• [Data extract]:

<<<<

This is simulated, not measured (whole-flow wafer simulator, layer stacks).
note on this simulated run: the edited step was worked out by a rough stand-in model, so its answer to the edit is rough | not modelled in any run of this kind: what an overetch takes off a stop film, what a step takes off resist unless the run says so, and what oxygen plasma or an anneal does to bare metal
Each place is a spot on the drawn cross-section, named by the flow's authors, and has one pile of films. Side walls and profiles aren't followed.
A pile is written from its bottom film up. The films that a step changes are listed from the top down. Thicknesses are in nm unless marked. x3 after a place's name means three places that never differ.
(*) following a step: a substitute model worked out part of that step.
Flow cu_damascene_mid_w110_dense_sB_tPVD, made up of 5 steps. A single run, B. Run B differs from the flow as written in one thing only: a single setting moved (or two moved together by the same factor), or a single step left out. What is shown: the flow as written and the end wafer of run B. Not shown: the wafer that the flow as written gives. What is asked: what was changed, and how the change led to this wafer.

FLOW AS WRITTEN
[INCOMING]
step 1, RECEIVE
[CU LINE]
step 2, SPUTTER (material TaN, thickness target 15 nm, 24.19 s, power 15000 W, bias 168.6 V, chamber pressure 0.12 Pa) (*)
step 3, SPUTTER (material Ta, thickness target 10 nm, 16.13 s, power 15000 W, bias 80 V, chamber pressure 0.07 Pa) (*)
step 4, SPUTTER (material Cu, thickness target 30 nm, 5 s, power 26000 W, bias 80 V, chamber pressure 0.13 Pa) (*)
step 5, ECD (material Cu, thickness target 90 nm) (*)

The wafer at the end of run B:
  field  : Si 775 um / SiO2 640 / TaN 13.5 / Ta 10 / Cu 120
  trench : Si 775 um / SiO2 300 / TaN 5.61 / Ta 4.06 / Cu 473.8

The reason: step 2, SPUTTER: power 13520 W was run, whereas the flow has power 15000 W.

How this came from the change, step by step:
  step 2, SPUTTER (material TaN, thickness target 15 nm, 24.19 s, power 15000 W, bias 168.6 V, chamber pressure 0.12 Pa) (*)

>>>>

• [Action item]: Could you set down, exactly as written, the lines above between the one holding "note on this" and the one holding "How this came", inclusive, and nothing more?

• [Exercise output]:
note on this simulated run: the edited step was worked out by a rough stand-in model, so its answer to the edit is rough | not modelled in any run of this kind: what an overetch takes off a stop film, what a step takes off resist unless the run says so, and what oxygen plasma or an anneal does to bare metal
Each place is a spot on the drawn cross-section, named by the flow's authors, and has one pile of films. Side walls and profiles aren't followed.
A pile is written from its bottom film up. The films that a step changes are listed from the top down. Thicknesses are in nm unless marked. x3 after a place's name means three places that never differ.
(*) following a step: a substitute model worked out part of that step.
Flow cu_damascene_mid_w110_dense_sB_tPVD, made up of 5 steps. A single run, B. Run B differs from the flow as written in one thing only: a single setting moved (or two moved together by the same factor), or a single step left out. What is shown: the flow as written and the end wafer of run B. Not shown: the wafer that the flow as written gives. What is asked: what was changed, and how the change led to this wafer.

FLOW AS WRITTEN
[INCOMING]
step 1, RECEIVE
[CU LINE]
step 2, SPUTTER (material TaN, thickness target 15 nm, 24.19 s, power 15000 W, bias 168.6 V, chamber pressure 0.12 Pa) (*)
step 3, SPUTTER (material Ta, thickness target 10 nm, 16.13 s, power 15000 W, bias 80 V, chamber pressure 0.07 Pa) (*)
step 4, SPUTTER (material Cu, thickness target 30 nm, 5 s, power 26000 W, bias 80 V, chamber pressure 0.13 Pa) (*)
step 5, ECD (material Cu, thickness target 90 nm) (*)

The wafer at the end of run B:
  field  : Si 775 um / SiO2 640 / TaN 13.5 / Ta 10 / Cu 120
  trench : Si 775 um / SiO2 300 / TaN 5.61 / Ta 4.06 / Cu 473.8

The reason: step 2, SPUTTER: power 13520 W was run, whereas the flow has power 15000 W.

How this came from the change, step by step:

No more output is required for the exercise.